→ Material provided:
>>>

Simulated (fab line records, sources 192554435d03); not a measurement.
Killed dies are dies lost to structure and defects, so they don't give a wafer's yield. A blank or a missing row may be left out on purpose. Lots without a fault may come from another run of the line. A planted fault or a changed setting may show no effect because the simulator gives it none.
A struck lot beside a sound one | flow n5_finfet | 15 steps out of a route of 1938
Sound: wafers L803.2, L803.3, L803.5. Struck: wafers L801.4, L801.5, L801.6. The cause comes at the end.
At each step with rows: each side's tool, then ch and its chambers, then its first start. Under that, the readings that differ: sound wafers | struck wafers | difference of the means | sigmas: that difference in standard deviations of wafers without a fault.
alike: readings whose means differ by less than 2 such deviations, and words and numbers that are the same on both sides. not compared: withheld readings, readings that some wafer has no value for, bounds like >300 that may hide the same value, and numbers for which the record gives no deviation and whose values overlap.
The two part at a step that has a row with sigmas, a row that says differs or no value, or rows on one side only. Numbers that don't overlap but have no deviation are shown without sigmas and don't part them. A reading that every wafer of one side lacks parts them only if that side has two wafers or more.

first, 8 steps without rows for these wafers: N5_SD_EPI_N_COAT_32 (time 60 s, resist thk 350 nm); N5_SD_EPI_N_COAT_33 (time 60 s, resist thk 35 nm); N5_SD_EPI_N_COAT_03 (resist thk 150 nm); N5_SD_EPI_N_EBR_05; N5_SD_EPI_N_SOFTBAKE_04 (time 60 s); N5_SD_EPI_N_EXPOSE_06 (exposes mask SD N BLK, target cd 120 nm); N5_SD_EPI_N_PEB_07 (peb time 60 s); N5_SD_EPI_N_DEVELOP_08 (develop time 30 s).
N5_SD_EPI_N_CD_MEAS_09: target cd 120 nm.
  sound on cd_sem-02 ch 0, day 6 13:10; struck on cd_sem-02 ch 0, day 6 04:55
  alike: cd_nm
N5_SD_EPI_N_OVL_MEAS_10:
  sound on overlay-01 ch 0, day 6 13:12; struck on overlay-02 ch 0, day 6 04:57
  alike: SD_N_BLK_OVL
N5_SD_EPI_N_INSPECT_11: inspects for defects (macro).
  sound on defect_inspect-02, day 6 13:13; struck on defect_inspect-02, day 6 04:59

<<<

→ Action item: Please reply with an exact copy of the lines above, starting at the first and ending at the line that holds "Sound: wafers L803.2, L803.3, L803.5.".

→ Exercise output:
Simulated (fab line records, sources 192554435d03); not a measurement.
Killed dies are dies lost to structure and defects, so they don't give a wafer's yield. A blank or a missing row may be left out on purpose. Lots without a fault may come from another run of the line. A planted fault or a changed setting may show no effect because the simulator gives it none.
A struck lot beside a sound one | flow n5_finfet | 15 steps out of a route of 1938
Sound: wafers L803.2, L803.3, L803.5. Struck: wafers L801.4, L801.5, L801.6. The cause comes at the end.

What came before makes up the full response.